-*-*-

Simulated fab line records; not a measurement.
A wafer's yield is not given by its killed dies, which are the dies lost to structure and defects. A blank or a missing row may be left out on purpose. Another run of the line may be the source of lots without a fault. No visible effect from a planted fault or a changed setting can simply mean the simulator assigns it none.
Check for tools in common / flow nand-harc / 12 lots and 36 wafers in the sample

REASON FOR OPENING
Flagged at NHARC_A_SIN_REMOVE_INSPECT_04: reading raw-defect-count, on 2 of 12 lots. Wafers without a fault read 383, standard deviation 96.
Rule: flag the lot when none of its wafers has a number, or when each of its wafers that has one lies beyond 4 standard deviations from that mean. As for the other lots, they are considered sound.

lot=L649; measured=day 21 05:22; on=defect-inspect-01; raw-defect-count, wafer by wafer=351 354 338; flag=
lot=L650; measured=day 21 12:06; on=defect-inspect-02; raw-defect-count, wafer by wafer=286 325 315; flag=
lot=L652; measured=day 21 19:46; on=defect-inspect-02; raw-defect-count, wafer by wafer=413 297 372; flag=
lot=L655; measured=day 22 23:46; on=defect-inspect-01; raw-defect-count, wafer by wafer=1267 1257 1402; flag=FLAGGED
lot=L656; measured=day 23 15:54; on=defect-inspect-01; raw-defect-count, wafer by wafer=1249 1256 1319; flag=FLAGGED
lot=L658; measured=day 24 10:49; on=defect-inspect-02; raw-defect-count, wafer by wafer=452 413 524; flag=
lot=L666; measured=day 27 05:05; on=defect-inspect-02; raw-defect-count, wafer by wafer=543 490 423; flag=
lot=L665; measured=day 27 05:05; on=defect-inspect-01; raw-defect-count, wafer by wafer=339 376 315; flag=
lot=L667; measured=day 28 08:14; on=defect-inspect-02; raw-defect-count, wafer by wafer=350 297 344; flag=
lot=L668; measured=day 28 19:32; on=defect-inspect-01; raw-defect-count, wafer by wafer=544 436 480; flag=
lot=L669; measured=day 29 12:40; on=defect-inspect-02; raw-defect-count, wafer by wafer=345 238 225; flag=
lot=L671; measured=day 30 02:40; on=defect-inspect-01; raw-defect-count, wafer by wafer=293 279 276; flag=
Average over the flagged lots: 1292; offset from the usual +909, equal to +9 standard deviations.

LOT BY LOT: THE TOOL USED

-*-*-

> [Work item]
Please reproduce exactly the lines in the listing above from the one containing "lot=L665; measured=day 27" through the one containing "Average over the", both included, and nothing more.

> [Answer space]
lot=L665; measured=day 27 05:05; on=defect-inspect-01; raw-defect-count, wafer by wafer=339 376 315; flag=
lot=L667; measured=day 28 08:14; on=defect-inspect-02; raw-defect-count, wafer by wafer=350 297 344; flag=
lot=L668; measured=day 28 19:32; on=defect-inspect-01; raw-defect-count, wafer by wafer=544 436 480; flag=
lot=L669; measured=day 29 12:40; on=defect-inspect-02; raw-defect-count, wafer by wafer=345 238 225; flag=
lot=L671; measured=day 30 02:40; on=defect-inspect-01; raw-defect-count, wafer by wafer=293 279 276; flag=
Average over the flagged lots: 1292; offset from the usual +909, equal to +9 standard deviations.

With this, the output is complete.